[Records supplied — start]
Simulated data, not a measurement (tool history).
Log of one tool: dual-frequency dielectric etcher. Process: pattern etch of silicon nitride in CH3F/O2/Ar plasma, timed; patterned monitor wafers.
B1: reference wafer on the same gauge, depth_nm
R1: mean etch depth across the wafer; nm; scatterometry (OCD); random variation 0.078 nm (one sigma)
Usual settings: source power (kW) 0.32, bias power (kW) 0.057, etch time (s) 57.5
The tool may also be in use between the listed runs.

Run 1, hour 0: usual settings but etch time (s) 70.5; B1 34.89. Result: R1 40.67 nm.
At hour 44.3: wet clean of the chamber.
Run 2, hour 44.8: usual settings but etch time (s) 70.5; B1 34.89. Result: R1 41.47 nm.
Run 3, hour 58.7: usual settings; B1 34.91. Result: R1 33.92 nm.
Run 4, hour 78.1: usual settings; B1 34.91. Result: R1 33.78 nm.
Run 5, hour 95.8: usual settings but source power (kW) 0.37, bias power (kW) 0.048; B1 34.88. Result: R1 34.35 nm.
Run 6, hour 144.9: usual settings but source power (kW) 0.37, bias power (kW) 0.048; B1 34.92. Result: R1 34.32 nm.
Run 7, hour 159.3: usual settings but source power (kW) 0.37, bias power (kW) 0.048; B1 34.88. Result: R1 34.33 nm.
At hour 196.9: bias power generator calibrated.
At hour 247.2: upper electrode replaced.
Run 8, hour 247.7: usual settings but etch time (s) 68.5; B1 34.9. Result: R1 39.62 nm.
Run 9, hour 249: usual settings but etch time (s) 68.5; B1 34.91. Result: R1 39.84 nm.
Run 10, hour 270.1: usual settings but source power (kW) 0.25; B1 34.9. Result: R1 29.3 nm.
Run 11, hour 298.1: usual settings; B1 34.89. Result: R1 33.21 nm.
[Records supplied — finish]

▶ [Exercise]: Print, from the entries above, the line with "Run 6, hour", the line with "Run 10, hour" and all lines between them, exactly and with nothing else.

▶ [Response]:
Run 6, hour 144.9: usual settings but source power (kW) 0.37, bias power (kW) 0.048; B1 34.92. Result: R1 34.32 nm.
Run 7, hour 159.3: usual settings but source power (kW) 0.37, bias power (kW) 0.048; B1 34.88. Result: R1 34.33 nm.
At hour 196.9: bias power generator calibrated.
At hour 247.2: upper electrode replaced.
Run 8, hour 247.7: usual settings but etch time (s) 68.5; B1 34.9. Result: R1 39.62 nm.
Run 9, hour 249: usual settings but etch time (s) 68.5; B1 34.91. Result: R1 39.84 nm.
Run 10, hour 270.1: usual settings but source power (kW) 0.25; B1 34.9. Result: R1 29.3 nm.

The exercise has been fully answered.